> DATA SUPPLIED
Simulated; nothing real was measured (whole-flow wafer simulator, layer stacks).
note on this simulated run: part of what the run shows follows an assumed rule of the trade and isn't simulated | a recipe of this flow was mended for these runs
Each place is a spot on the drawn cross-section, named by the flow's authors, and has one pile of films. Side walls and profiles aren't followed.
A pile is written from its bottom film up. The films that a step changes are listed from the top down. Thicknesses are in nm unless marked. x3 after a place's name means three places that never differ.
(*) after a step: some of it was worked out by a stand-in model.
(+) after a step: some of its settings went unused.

> TASK ITEM
Every record above belongs in the answer, reproduced exactly.

> WRITTEN REPLY
Simulated; nothing real was measured (whole-flow wafer simulator, layer stacks).
note on this simulated run: part of what the run shows follows an assumed rule of the trade and isn't simulated | a recipe of this flow was mended for these runs
Each place is a spot on the drawn cross-section, named by the flow's authors, and has one pile of films. Side walls and profiles aren't followed.
A pile is written from its bottom film up. The films that a step changes are listed from the top down. Thicknesses are in nm unless marked. x3 after a place's name means three places that never differ.
(*) after a step: some of it was worked out by a stand-in model.
(+) after a step: some of its settings went unused.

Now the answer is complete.